### EXTRACTED INFORMATION
::::::
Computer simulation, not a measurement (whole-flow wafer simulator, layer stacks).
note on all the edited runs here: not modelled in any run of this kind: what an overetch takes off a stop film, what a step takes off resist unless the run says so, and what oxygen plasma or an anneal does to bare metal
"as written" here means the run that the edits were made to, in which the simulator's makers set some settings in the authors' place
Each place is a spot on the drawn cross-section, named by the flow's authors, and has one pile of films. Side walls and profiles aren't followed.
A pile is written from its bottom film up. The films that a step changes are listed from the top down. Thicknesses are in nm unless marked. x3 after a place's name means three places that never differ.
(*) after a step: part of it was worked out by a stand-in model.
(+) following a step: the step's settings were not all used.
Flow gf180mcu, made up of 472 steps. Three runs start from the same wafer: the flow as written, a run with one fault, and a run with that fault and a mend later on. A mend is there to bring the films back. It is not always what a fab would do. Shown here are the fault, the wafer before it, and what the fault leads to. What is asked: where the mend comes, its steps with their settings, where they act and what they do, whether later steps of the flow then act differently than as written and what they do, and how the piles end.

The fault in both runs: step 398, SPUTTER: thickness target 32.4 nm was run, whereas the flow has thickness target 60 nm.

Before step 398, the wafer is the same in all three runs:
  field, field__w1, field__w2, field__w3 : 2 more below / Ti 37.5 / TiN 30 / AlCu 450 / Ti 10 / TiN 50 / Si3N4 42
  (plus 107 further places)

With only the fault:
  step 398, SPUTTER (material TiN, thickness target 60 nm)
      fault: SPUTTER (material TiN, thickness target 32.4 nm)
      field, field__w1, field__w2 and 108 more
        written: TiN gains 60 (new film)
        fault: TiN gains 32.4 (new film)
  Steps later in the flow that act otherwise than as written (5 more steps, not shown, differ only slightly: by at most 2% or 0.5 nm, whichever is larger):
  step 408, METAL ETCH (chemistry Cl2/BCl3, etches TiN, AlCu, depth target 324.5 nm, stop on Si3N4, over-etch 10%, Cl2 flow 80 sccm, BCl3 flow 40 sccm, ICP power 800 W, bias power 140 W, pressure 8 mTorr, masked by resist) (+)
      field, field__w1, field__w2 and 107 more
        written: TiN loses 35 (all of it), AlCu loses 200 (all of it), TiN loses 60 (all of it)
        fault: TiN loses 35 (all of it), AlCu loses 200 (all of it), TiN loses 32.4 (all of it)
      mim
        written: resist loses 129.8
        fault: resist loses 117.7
::::::

### WORK INSTRUCTION
Lines from the first one above through the line containing "Each place is" are to be retyped exactly, both included, and nothing more.

### TASK SOLUTION
Computer simulation, not a measurement (whole-flow wafer simulator, layer stacks).
note on all the edited runs here: not modelled in any run of this kind: what an overetch takes off a stop film, what a step takes off resist unless the run says so, and what oxygen plasma or an anneal does to bare metal
"as written" here means the run that the edits were made to, in which the simulator's makers set some settings in the authors' place
Each place is a spot on the drawn cross-section, named by the flow's authors, and has one pile of films. Side walls and profiles aren't followed.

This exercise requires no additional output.